• ASSIGNMENT: Print each line from the start of the records below up through the line where "0 of 9 placed" is found, exactly as given.

• THE DATA:
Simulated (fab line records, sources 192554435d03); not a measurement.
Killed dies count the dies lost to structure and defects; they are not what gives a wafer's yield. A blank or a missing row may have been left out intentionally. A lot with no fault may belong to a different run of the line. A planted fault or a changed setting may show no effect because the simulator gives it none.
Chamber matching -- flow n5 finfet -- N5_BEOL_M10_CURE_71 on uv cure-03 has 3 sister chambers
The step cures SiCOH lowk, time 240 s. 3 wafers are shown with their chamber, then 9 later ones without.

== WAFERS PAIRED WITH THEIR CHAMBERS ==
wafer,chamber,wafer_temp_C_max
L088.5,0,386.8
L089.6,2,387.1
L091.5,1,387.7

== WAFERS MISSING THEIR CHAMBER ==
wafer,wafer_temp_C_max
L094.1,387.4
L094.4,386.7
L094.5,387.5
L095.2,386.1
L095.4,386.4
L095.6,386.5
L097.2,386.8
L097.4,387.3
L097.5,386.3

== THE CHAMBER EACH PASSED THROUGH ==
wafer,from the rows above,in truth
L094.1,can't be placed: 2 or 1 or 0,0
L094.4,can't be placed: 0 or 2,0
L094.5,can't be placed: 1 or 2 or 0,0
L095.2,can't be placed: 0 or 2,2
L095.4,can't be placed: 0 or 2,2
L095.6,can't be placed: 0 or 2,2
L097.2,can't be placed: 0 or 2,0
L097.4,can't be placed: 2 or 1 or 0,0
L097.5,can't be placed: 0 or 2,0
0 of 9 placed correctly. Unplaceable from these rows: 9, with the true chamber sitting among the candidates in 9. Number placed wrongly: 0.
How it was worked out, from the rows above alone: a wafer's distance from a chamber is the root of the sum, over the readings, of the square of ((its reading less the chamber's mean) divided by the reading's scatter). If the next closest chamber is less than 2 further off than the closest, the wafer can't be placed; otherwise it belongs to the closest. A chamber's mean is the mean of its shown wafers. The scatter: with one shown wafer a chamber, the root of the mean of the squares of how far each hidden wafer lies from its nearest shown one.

• RESPONSE:
Simulated (fab line records, sources 192554435d03); not a measurement.
Killed dies count the dies lost to structure and defects; they are not what gives a wafer's yield. A blank or a missing row may have been left out intentionally. A lot with no fault may belong to a different run of the line. A planted fault or a changed setting may show no effect because the simulator gives it none.
Chamber matching -- flow n5 finfet -- N5_BEOL_M10_CURE_71 on uv cure-03 has 3 sister chambers
The step cures SiCOH lowk, time 240 s. 3 wafers are shown with their chamber, then 9 later ones without.

== WAFERS PAIRED WITH THEIR CHAMBERS ==
wafer,chamber,wafer_temp_C_max
L088.5,0,386.8
L089.6,2,387.1
L091.5,1,387.7

== WAFERS MISSING THEIR CHAMBER ==
wafer,wafer_temp_C_max
L094.1,387.4
L094.4,386.7
L094.5,387.5
L095.2,386.1
L095.4,386.4
L095.6,386.5
L097.2,386.8
L097.4,387.3
L097.5,386.3

== THE CHAMBER EACH PASSED THROUGH ==
wafer,from the rows above,in truth
L094.1,can't be placed: 2 or 1 or 0,0
L094.4,can't be placed: 0 or 2,0
L094.5,can't be placed: 1 or 2 or 0,0
L095.2,can't be placed: 0 or 2,2
L095.4,can't be placed: 0 or 2,2
L095.6,can't be placed: 0 or 2,2
L097.2,can't be placed: 0 or 2,0
L097.4,can't be placed: 2 or 1 or 0,0
L097.5,can't be placed: 0 or 2,0
0 of 9 placed correctly. Unplaceable from these rows: 9, with the true chamber sitting among the candidates in 9. Number placed wrongly: 0.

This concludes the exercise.